Extract the listing below in full, unchanged.

- **DATA LISTING**:
<<<<

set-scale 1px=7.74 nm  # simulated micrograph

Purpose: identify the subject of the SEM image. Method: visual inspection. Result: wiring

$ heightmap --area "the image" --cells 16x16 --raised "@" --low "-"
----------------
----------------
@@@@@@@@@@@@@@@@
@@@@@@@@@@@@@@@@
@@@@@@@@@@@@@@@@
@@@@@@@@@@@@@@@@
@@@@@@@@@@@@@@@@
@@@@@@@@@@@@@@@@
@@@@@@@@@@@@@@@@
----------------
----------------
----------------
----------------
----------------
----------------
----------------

>>>>

- **EXERCISE RESULT**:
set-scale 1px=7.74 nm  # simulated micrograph

Purpose: identify the subject of the SEM image. Method: visual inspection. Result: wiring

$ heightmap --area "the image" --cells 16x16 --raised "@" --low "-"
----------------
----------------
@@@@@@@@@@@@@@@@
@@@@@@@@@@@@@@@@
@@@@@@@@@@@@@@@@
@@@@@@@@@@@@@@@@
@@@@@@@@@@@@@@@@
@@@@@@@@@@@@@@@@
@@@@@@@@@@@@@@@@
----------------
----------------
----------------
----------------
----------------
----------------
----------------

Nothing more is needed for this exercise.